________

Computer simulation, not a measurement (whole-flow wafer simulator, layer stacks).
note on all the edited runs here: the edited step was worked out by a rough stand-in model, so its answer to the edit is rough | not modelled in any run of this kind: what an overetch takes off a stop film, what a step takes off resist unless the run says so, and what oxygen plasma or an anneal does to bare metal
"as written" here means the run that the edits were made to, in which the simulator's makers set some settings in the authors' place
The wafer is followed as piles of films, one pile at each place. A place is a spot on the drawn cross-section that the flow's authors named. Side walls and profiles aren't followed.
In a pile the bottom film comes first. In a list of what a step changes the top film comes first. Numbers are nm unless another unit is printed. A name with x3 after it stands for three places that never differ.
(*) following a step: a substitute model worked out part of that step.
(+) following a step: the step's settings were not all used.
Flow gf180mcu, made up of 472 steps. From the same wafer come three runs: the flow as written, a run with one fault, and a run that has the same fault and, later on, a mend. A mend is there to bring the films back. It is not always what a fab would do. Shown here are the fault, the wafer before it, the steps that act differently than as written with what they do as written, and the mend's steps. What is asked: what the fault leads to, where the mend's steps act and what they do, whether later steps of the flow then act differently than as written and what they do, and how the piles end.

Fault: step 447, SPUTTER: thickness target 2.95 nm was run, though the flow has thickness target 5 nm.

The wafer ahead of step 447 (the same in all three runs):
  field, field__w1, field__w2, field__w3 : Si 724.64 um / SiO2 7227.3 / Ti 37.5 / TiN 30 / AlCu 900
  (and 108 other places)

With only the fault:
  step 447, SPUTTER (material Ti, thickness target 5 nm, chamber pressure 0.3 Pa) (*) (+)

________

Repeat the material from above exactly, word for word.

◆ REPLY ◆
Computer simulation, not a measurement (whole-flow wafer simulator, layer stacks).
note on all the edited runs here: the edited step was worked out by a rough stand-in model, so its answer to the edit is rough | not modelled in any run of this kind: what an overetch takes off a stop film, what a step takes off resist unless the run says so, and what oxygen plasma or an anneal does to bare metal
"as written" here means the run that the edits were made to, in which the simulator's makers set some settings in the authors' place
The wafer is followed as piles of films, one pile at each place. A place is a spot on the drawn cross-section that the flow's authors named. Side walls and profiles aren't followed.
In a pile the bottom film comes first. In a list of what a step changes the top film comes first. Numbers are nm unless another unit is printed. A name with x3 after it stands for three places that never differ.
(*) following a step: a substitute model worked out part of that step.
(+) following a step: the step's settings were not all used.
Flow gf180mcu, made up of 472 steps. From the same wafer come three runs: the flow as written, a run with one fault, and a run that has the same fault and, later on, a mend. A mend is there to bring the films back. It is not always what a fab would do. Shown here are the fault, the wafer before it, the steps that act differently than as written with what they do as written, and the mend's steps. What is asked: what the fault leads to, where the mend's steps act and what they do, whether later steps of the flow then act differently than as written and what they do, and how the piles end.

Fault: step 447, SPUTTER: thickness target 2.95 nm was run, though the flow has thickness target 5 nm.

The wafer ahead of step 447 (the same in all three runs):
  field, field__w1, field__w2, field__w3 : Si 724.64 um / SiO2 7227.3 / Ti 37.5 / TiN 30 / AlCu 900
  (and 108 other places)

With only the fault:
  step 447, SPUTTER (material Ti, thickness target 5 nm, chamber pressure 0.3 Pa) (*) (+)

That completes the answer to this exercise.